Data to examine:
═══
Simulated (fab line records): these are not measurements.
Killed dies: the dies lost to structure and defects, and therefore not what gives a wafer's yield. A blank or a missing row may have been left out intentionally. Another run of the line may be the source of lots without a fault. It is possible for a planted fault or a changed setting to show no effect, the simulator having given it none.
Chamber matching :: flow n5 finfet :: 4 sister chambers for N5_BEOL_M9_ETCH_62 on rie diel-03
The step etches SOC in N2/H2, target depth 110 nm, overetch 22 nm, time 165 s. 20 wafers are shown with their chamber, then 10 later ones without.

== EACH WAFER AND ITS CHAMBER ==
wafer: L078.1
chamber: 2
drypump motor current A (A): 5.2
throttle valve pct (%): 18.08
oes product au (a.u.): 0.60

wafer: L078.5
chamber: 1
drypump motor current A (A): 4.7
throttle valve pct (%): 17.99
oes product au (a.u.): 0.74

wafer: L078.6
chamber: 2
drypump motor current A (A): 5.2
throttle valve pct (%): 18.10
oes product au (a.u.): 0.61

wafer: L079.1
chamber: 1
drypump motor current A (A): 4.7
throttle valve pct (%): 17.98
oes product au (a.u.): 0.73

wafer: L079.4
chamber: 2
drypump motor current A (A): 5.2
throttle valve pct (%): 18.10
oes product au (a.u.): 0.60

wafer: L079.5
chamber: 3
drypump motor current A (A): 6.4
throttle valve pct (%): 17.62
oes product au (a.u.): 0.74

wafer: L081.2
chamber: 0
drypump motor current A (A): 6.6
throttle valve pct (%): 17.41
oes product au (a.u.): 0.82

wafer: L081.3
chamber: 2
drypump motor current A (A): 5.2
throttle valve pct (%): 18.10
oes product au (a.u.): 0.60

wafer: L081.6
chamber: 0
═══

Work request:
The expected response reproduces all of the data precisely.

Response area:
Simulated (fab line records): these are not measurements.
Killed dies: the dies lost to structure and defects, and therefore not what gives a wafer's yield. A blank or a missing row may have been left out intentionally. Another run of the line may be the source of lots without a fault. It is possible for a planted fault or a changed setting to show no effect, the simulator having given it none.
Chamber matching :: flow n5 finfet :: 4 sister chambers for N5_BEOL_M9_ETCH_62 on rie diel-03
The step etches SOC in N2/H2, target depth 110 nm, overetch 22 nm, time 165 s. 20 wafers are shown with their chamber, then 10 later ones without.

== EACH WAFER AND ITS CHAMBER ==
wafer: L078.1
chamber: 2
drypump motor current A (A): 5.2
throttle valve pct (%): 18.08
oes product au (a.u.): 0.60

wafer: L078.5
chamber: 1
drypump motor current A (A): 4.7
throttle valve pct (%): 17.99
oes product au (a.u.): 0.74

wafer: L078.6
chamber: 2
drypump motor current A (A): 5.2
throttle valve pct (%): 18.10
oes product au (a.u.): 0.61

wafer: L079.1
chamber: 1
drypump motor current A (A): 4.7
throttle valve pct (%): 17.98
oes product au (a.u.): 0.73

wafer: L079.4
chamber: 2
drypump motor current A (A): 5.2
throttle valve pct (%): 18.10
oes product au (a.u.): 0.60

wafer: L079.5
chamber: 3
drypump motor current A (A): 6.4
throttle valve pct (%): 17.62
oes product au (a.u.): 0.74

wafer: L081.2
chamber: 0
drypump motor current A (A): 6.6
throttle valve pct (%): 17.41
oes product au (a.u.): 0.82

wafer: L081.3
chamber: 2
drypump motor current A (A): 5.2
throttle valve pct (%): 18.10
oes product au (a.u.): 0.60

wafer: L081.6
chamber: 0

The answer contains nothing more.